- _Dataset_
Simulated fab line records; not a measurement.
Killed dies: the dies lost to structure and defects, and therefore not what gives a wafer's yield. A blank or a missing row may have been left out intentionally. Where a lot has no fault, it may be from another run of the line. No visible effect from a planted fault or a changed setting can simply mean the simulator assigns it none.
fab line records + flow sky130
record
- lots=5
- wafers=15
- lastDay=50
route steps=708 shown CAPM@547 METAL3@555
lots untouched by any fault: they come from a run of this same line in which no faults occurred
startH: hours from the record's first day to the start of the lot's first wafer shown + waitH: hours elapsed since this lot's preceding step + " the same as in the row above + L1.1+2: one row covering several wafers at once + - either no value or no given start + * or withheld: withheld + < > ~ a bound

- _Task item_
In full and word for word, output the entries.

- _Response area_
Simulated fab line records; not a measurement.
Killed dies: the dies lost to structure and defects, and therefore not what gives a wafer's yield. A blank or a missing row may have been left out intentionally. Where a lot has no fault, it may be from another run of the line. No visible effect from a planted fault or a changed setting can simply mean the simulator assigns it none.
fab line records + flow sky130
record
- lots=5
- wafers=15
- lastDay=50
route steps=708 shown CAPM@547 METAL3@555
lots untouched by any fault: they come from a run of this same line in which no faults occurred
startH: hours from the record's first day to the start of the lot's first wafer shown + waitH: hours elapsed since this lot's preceding step + " the same as in the row above + L1.1+2: one row covering several wafers at once + - either no value or no given start + * or withheld: withheld + < > ~ a bound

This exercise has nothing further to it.